** Opening Provided data block **
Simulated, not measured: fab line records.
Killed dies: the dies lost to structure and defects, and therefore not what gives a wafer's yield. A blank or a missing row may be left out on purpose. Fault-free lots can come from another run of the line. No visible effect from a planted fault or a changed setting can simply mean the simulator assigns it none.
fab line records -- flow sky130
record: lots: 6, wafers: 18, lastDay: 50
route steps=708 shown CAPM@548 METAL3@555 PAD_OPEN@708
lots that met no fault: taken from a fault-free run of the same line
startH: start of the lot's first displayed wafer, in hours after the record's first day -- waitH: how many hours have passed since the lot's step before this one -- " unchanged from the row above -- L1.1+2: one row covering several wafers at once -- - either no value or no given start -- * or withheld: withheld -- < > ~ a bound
** Closing Provided data block **

## Exercise
Without any change, reproduce the listing above in full.

## Answer section
Simulated, not measured: fab line records.
Killed dies: the dies lost to structure and defects, and therefore not what gives a wafer's yield. A blank or a missing row may be left out on purpose. Fault-free lots can come from another run of the line. No visible effect from a planted fault or a changed setting can simply mean the simulator assigns it none.
fab line records -- flow sky130
record: lots: 6, wafers: 18, lastDay: 50
route steps=708 shown CAPM@548 METAL3@555 PAD_OPEN@708
lots that met no fault: taken from a fault-free run of the same line
startH: start of the lot's first displayed wafer, in hours after the record's first day -- waitH: how many hours have passed since the lot's step before this one -- " unchanged from the row above -- L1.1+2: one row covering several wafers at once -- - either no value or no given start -- * or withheld: withheld -- < > ~ a bound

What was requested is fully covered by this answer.